..........

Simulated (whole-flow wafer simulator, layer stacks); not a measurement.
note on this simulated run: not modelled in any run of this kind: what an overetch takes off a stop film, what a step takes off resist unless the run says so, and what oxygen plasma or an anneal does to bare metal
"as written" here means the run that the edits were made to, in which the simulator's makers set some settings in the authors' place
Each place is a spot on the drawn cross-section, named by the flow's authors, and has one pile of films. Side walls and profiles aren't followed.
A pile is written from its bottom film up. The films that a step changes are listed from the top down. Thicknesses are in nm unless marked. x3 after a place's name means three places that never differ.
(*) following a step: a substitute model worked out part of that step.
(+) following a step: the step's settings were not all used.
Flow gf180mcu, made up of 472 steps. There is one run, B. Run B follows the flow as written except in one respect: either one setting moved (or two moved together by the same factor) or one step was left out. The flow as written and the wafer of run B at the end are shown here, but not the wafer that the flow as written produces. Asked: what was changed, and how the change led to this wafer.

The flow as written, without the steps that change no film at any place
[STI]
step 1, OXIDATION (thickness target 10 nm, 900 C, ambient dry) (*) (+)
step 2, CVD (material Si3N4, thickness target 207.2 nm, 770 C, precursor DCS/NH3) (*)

..........

__Work request__. Take the entries above and repeat them verbatim.

__Exercise response__.
Simulated (whole-flow wafer simulator, layer stacks); not a measurement.
note on this simulated run: not modelled in any run of this kind: what an overetch takes off a stop film, what a step takes off resist unless the run says so, and what oxygen plasma or an anneal does to bare metal
"as written" here means the run that the edits were made to, in which the simulator's makers set some settings in the authors' place
Each place is a spot on the drawn cross-section, named by the flow's authors, and has one pile of films. Side walls and profiles aren't followed.
A pile is written from its bottom film up. The films that a step changes are listed from the top down. Thicknesses are in nm unless marked. x3 after a place's name means three places that never differ.
(*) following a step: a substitute model worked out part of that step.
(+) following a step: the step's settings were not all used.
Flow gf180mcu, made up of 472 steps. There is one run, B. Run B follows the flow as written except in one respect: either one setting moved (or two moved together by the same factor) or one step was left out. The flow as written and the wafer of run B at the end are shown here, but not the wafer that the flow as written produces. Asked: what was changed, and how the change led to this wafer.

The flow as written, without the steps that change no film at any place
[STI]
step 1, OXIDATION (thickness target 10 nm, 900 C, ambient dry) (*) (+)
step 2, CVD (material Si3N4, thickness target 207.2 nm, 770 C, precursor DCS/NH3) (*)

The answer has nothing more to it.